• **Work order**
Copy verbatim the material from its first line to the line that holds "Log of one tool: chiller", including that line.

[Start of section]

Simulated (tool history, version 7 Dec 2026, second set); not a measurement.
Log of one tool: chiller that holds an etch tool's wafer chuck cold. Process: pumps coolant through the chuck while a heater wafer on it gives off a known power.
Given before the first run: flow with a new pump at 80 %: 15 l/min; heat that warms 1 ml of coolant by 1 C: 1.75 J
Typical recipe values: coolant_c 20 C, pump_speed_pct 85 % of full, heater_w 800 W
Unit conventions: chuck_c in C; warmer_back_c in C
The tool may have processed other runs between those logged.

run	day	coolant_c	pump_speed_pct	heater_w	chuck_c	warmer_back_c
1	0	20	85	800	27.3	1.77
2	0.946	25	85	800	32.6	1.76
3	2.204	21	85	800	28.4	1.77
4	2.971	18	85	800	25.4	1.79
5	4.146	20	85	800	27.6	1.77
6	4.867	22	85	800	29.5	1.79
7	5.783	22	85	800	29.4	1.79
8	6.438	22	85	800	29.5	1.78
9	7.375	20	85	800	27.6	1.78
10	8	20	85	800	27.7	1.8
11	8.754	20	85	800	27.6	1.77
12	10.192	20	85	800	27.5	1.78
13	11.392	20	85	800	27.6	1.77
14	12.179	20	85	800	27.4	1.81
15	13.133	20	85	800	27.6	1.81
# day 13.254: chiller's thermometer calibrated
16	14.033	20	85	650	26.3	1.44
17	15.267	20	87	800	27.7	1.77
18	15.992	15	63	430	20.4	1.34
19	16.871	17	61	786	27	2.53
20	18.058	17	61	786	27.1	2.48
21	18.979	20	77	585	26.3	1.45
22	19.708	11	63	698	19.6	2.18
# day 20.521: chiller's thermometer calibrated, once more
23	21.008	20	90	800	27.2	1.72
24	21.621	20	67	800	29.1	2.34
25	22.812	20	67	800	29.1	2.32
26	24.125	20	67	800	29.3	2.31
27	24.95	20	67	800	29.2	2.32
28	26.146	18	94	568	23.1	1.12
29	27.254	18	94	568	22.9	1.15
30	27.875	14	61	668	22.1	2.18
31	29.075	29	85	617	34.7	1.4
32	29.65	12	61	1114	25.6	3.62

[End of section]

• **Answer section**
Simulated (tool history, version 7 Dec 2026, second set); not a measurement.
Log of one tool: chiller that holds an etch tool's wafer chuck cold. Process: pumps coolant through the chuck while a heater wafer on it gives off a known power.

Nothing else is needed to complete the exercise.